Work task> Each record below is to be restated word for word.

####################

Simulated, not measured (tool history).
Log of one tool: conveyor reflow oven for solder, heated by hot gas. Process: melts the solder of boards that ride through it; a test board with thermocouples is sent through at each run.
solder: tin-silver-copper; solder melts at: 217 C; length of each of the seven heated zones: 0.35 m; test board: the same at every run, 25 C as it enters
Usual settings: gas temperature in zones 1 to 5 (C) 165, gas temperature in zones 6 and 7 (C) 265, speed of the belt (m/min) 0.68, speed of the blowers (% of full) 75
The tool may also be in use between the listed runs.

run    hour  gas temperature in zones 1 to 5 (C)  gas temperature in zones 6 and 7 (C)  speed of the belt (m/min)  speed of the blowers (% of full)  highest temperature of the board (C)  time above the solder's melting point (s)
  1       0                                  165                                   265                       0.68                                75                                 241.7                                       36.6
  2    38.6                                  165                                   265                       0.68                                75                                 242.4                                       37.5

####################

Task answer>
Simulated, not measured (tool history).
Log of one tool: conveyor reflow oven for solder, heated by hot gas. Process: melts the solder of boards that ride through it; a test board with thermocouples is sent through at each run.
solder: tin-silver-copper; solder melts at: 217 C; length of each of the seven heated zones: 0.35 m; test board: the same at every run, 25 C as it enters
Usual settings: gas temperature in zones 1 to 5 (C) 165, gas temperature in zones 6 and 7 (C) 265, speed of the belt (m/min) 0.68, speed of the blowers (% of full) 75
The tool may also be in use between the listed runs.

run    hour  gas temperature in zones 1 to 5 (C)  gas temperature in zones 6 and 7 (C)  speed of the belt (m/min)  speed of the blowers (% of full)  highest temperature of the board (C)  time above the solder's melting point (s)
  1       0                                  165                                   265                       0.68                                75                                 241.7                                       36.6
  2    38.6                                  165                                   265                       0.68                                75                                 242.4                                       37.5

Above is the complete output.